Requirement:
A set of records appears below. Print them all, word for word.

Extracted entries:
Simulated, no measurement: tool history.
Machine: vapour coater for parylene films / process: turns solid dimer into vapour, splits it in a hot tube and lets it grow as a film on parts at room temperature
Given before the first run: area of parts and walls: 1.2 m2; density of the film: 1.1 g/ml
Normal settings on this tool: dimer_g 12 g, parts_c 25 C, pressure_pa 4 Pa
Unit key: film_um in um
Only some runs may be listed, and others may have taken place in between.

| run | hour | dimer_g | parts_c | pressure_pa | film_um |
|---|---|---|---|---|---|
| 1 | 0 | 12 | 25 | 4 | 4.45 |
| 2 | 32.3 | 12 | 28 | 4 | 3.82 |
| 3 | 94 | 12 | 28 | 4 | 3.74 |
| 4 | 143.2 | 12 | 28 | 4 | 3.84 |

Expected answer:
Simulated, no measurement: tool history.
Machine: vapour coater for parylene films / process: turns solid dimer into vapour, splits it in a hot tube and lets it grow as a film on parts at room temperature
Given before the first run: area of parts and walls: 1.2 m2; density of the film: 1.1 g/ml
Normal settings on this tool: dimer_g 12 g, parts_c 25 C, pressure_pa 4 Pa
Unit key: film_um in um
Only some runs may be listed, and others may have taken place in between.

| run | hour | dimer_g | parts_c | pressure_pa | film_um |
|---|---|---|---|---|---|
| 1 | 0 | 12 | 25 | 4 | 4.45 |
| 2 | 32.3 | 12 | 28 | 4 | 3.82 |
| 3 | 94 | 12 | 28 | 4 | 3.74 |
| 4 | 143.2 | 12 | 28 | 4 | 3.84 |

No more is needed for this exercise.